→ **Task item**:
Your task is to transcribe, without alteration, the lines from the top of the material below through the line bearing "Each place is", inclusive.

[Provided material]
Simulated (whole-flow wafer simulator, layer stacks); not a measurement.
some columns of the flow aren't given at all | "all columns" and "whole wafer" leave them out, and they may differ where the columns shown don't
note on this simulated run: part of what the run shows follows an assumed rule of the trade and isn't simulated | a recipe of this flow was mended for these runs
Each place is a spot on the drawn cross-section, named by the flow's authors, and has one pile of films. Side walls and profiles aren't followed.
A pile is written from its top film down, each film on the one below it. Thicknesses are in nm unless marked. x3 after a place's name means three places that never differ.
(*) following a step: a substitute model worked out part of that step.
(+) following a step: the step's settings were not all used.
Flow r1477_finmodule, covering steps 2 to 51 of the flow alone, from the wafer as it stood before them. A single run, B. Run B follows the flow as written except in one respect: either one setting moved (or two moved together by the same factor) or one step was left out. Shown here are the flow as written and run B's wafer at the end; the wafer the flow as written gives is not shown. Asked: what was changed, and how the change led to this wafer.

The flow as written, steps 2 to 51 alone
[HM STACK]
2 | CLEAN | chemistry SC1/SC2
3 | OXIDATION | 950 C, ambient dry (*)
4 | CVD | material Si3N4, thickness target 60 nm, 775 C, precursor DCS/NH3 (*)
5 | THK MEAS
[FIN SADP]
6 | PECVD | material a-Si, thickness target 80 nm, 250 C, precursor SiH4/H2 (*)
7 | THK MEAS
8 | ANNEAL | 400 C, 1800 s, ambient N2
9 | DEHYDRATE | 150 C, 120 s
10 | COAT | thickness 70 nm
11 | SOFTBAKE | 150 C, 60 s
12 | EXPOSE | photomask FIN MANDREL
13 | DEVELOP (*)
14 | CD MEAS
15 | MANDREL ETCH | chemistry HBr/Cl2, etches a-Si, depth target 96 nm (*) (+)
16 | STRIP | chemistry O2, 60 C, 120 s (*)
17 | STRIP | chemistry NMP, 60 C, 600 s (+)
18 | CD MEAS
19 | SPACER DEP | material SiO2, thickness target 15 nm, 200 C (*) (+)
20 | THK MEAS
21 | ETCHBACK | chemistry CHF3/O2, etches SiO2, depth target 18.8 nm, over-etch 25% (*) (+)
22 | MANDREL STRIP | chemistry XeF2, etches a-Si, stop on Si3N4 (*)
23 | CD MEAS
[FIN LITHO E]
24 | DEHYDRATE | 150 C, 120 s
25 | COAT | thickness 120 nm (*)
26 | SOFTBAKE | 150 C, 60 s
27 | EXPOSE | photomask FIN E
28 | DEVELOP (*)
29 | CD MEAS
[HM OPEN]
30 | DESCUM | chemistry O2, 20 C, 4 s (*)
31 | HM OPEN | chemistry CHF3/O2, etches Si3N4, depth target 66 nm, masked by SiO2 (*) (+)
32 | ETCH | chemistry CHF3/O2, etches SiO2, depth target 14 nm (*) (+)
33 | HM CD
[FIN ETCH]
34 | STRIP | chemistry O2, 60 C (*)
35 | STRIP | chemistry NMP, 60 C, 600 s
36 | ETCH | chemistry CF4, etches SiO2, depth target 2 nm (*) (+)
[/Provided material]

→ **Your solution**:
Simulated (whole-flow wafer simulator, layer stacks); not a measurement.
some columns of the flow aren't given at all | "all columns" and "whole wafer" leave them out, and they may differ where the columns shown don't
note on this simulated run: part of what the run shows follows an assumed rule of the trade and isn't simulated | a recipe of this flow was mended for these runs
Each place is a spot on the drawn cross-section, named by the flow's authors, and has one pile of films. Side walls and profiles aren't followed.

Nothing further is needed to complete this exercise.